## WORK ITEM
What appears from the first line of the data below through the line containing "The NN distance", both included, should be copied exactly, and nothing else.

## RECORD EXCERPTS
- - -
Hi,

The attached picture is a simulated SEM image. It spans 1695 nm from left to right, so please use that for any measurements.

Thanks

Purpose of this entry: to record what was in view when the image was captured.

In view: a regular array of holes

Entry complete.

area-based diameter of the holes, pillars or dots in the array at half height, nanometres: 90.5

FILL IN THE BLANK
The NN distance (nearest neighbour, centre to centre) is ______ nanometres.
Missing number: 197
- - -

## TASK OUTPUT
Hi,

The attached picture is a simulated SEM image. It spans 1695 nm from left to right, so please use that for any measurements.

Thanks

Purpose of this entry: to record what was in view when the image was captured.

In view: a regular array of holes

Entry complete.

area-based diameter of the holes, pillars or dots in the array at half height, nanometres: 90.5

FILL IN THE BLANK
The NN distance (nearest neighbour, centre to centre) is ______ nanometres.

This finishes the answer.